## Required action
Transcribe the records below exactly, from their first line through the line containing "P3: via etch". Omit every line after it.

## Data shown
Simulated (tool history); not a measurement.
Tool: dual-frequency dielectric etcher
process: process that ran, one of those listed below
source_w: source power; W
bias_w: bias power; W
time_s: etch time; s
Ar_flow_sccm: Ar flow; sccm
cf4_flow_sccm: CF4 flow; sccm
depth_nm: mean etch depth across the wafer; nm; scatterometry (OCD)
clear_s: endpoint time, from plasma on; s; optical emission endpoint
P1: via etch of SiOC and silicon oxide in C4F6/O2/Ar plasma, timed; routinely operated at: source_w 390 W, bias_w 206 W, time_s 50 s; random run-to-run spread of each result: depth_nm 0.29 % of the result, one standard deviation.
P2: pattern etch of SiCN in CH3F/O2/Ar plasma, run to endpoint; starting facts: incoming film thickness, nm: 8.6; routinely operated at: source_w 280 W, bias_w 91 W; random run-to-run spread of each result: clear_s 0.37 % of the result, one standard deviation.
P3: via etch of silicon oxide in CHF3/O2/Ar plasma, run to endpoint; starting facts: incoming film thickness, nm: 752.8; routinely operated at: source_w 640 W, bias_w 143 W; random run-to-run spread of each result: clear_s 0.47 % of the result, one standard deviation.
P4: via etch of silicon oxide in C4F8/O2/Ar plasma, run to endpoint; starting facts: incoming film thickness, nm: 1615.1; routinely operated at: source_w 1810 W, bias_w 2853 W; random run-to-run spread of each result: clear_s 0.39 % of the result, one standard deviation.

## Your response
Simulated (tool history); not a measurement.
Tool: dual-frequency dielectric etcher
process: process that ran, one of those listed below
source_w: source power; W
bias_w: bias power; W
time_s: etch time; s
Ar_flow_sccm: Ar flow; sccm
cf4_flow_sccm: CF4 flow; sccm
depth_nm: mean etch depth across the wafer; nm; scatterometry (OCD)
clear_s: endpoint time, from plasma on; s; optical emission endpoint
P1: via etch of SiOC and silicon oxide in C4F6/O2/Ar plasma, timed; routinely operated at: source_w 390 W, bias_w 206 W, time_s 50 s; random run-to-run spread of each result: depth_nm 0.29 % of the result, one standard deviation.
P2: pattern etch of SiCN in CH3F/O2/Ar plasma, run to endpoint; starting facts: incoming film thickness, nm: 8.6; routinely operated at: source_w 280 W, bias_w 91 W; random run-to-run spread of each result: clear_s 0.37 % of the result, one standard deviation.
P3: via etch of silicon oxide in CHF3/O2/Ar plasma, run to endpoint; starting facts: incoming film thickness, nm: 752.8; routinely operated at: source_w 640 W, bias_w 143 W; random run-to-run spread of each result: clear_s 0.47 % of the result, one standard deviation.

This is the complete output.